*** Data to examine
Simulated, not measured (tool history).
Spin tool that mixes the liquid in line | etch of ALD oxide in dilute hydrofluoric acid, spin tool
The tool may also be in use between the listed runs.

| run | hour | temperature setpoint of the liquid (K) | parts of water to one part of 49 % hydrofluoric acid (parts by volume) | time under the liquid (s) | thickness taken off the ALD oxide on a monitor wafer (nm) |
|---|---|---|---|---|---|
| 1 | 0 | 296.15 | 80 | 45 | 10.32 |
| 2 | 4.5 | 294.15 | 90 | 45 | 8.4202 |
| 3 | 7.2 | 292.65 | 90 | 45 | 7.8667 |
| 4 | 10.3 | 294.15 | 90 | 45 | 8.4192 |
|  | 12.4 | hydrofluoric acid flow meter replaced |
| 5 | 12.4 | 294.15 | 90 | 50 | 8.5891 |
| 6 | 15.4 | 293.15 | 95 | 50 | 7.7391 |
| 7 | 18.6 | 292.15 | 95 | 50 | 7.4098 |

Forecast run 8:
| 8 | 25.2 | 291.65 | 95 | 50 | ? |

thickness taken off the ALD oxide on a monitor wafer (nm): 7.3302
******

What is needed is an exact copy of the lines above, from the one containing "45 | 7.8667 |" through the one containing "291.65 | 95 | 50 | ? |", with nothing added.

| 3 | 7.2 | 292.65 | 90 | 45 | 7.8667 |
| 4 | 10.3 | 294.15 | 90 | 45 | 8.4192 |
|  | 12.4 | hydrofluoric acid flow meter replaced |
| 5 | 12.4 | 294.15 | 90 | 50 | 8.5891 |
| 6 | 15.4 | 293.15 | 95 | 50 | 7.7391 |
| 7 | 18.6 | 292.15 | 95 | 50 | 7.4098 |

Forecast run 8:
| 8 | 25.2 | 291.65 | 95 | 50 | ? |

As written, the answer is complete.